-*-*-

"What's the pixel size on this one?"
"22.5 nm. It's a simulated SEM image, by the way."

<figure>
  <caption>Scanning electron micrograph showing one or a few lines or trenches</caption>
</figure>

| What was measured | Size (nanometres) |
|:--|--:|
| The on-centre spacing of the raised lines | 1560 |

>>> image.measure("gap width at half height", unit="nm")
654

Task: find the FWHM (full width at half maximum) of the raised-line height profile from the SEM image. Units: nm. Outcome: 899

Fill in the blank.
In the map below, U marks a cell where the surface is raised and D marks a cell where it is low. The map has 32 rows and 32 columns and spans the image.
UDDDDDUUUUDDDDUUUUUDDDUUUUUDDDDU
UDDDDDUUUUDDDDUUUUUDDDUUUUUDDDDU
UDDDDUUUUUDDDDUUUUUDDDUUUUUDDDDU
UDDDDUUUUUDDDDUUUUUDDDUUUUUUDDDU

-*-*-

Work request:
Your answer should be the full set of records, printed exactly.

Exercise response:
"What's the pixel size on this one?"
"22.5 nm. It's a simulated SEM image, by the way."

<figure>
  <caption>Scanning electron micrograph showing one or a few lines or trenches</caption>
</figure>

| What was measured | Size (nanometres) |
|:--|--:|
| The on-centre spacing of the raised lines | 1560 |

>>> image.measure("gap width at half height", unit="nm")
654

Task: find the FWHM (full width at half maximum) of the raised-line height profile from the SEM image. Units: nm. Outcome: 899

Fill in the blank.
In the map below, U marks a cell where the surface is raised and D marks a cell where it is low. The map has 32 rows and 32 columns and spans the image.
UDDDDDUUUUDDDDUUUUUDDDUUUUUDDDDU
UDDDDDUUUUDDDDUUUUUDDDUUUUUDDDDU
UDDDDUUUUUDDDDUUUUUDDDUUUUUDDDDU
UDDDDUUUUUDDDDUUUUUDDDUUUUUUDDDU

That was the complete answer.